_WORK TASK_: Going down the listing below, print exactly each line from the one with "Hot nanoimprint press, one" up to and including the one with "Run 1, hour", and skip the rest.

_DATA FOR REVIEW_:
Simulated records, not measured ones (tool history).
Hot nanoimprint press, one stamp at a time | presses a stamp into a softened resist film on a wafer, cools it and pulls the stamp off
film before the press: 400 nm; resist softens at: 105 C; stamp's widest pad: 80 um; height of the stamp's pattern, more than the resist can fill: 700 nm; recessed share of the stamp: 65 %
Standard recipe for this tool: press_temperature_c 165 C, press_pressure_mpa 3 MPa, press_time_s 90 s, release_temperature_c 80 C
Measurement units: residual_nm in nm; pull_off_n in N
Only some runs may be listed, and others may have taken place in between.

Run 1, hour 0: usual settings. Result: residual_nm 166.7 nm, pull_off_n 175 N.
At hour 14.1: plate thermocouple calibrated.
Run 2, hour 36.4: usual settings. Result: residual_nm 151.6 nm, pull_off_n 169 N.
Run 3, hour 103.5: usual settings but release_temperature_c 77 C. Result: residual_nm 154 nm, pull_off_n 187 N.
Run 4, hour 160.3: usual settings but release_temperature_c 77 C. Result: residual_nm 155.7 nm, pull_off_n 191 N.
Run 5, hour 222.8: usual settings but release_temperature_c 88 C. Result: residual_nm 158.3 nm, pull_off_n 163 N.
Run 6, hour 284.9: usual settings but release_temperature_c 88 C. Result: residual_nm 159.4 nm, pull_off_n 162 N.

_YOUR RESPONSE_:
Hot nanoimprint press, one stamp at a time | presses a stamp into a softened resist film on a wafer, cools it and pulls the stamp off
film before the press: 400 nm; resist softens at: 105 C; stamp's widest pad: 80 um; height of the stamp's pattern, more than the resist can fill: 700 nm; recessed share of the stamp: 65 %
Standard recipe for this tool: press_temperature_c 165 C, press_pressure_mpa 3 MPa, press_time_s 90 s, release_temperature_c 80 C
Measurement units: residual_nm in nm; pull_off_n in N
Only some runs may be listed, and others may have taken place in between.

Run 1, hour 0: usual settings. Result: residual_nm 166.7 nm, pull_off_n 175 N.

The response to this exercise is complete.